MATERIAL PROVIDED
-----
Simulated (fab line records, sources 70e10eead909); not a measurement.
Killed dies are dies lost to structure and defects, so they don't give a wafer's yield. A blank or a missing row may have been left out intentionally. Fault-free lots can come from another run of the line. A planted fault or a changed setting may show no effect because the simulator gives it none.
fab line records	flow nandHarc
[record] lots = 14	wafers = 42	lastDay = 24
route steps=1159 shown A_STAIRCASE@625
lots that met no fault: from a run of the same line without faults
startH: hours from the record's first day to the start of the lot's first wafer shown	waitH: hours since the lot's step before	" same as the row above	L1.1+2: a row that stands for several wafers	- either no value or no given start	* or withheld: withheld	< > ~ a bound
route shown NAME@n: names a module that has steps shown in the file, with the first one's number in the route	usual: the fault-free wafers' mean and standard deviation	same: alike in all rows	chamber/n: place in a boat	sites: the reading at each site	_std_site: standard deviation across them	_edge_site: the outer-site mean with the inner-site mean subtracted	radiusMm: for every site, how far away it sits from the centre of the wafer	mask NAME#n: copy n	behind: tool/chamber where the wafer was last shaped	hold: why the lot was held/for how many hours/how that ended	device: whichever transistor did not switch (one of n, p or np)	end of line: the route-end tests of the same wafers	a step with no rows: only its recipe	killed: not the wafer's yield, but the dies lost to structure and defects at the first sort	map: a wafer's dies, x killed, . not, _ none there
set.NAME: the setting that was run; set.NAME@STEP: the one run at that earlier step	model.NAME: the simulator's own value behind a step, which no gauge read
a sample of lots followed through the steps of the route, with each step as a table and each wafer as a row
-----

REQUIRED ACTION
Extract the data exactly as given.

EXERCISE RESULT
Simulated (fab line records, sources 70e10eead909); not a measurement.
Killed dies are dies lost to structure and defects, so they don't give a wafer's yield. A blank or a missing row may have been left out intentionally. Fault-free lots can come from another run of the line. A planted fault or a changed setting may show no effect because the simulator gives it none.
fab line records	flow nandHarc
[record] lots = 14	wafers = 42	lastDay = 24
route steps=1159 shown A_STAIRCASE@625
lots that met no fault: from a run of the same line without faults
startH: hours from the record's first day to the start of the lot's first wafer shown	waitH: hours since the lot's step before	" same as the row above	L1.1+2: a row that stands for several wafers	- either no value or no given start	* or withheld: withheld	< > ~ a bound
route shown NAME@n: names a module that has steps shown in the file, with the first one's number in the route	usual: the fault-free wafers' mean and standard deviation	same: alike in all rows	chamber/n: place in a boat	sites: the reading at each site	_std_site: standard deviation across them	_edge_site: the outer-site mean with the inner-site mean subtracted	radiusMm: for every site, how far away it sits from the centre of the wafer	mask NAME#n: copy n	behind: tool/chamber where the wafer was last shaped	hold: why the lot was held/for how many hours/how that ended	device: whichever transistor did not switch (one of n, p or np)	end of line: the route-end tests of the same wafers	a step with no rows: only its recipe	killed: not the wafer's yield, but the dies lost to structure and defects at the first sort	map: a wafer's dies, x killed, . not, _ none there
set.NAME: the setting that was run; set.NAME@STEP: the one run at that earlier step	model.NAME: the simulator's own value behind a step, which no gauge read
a sample of lots followed through the steps of the route, with each step as a table and each wafer as a row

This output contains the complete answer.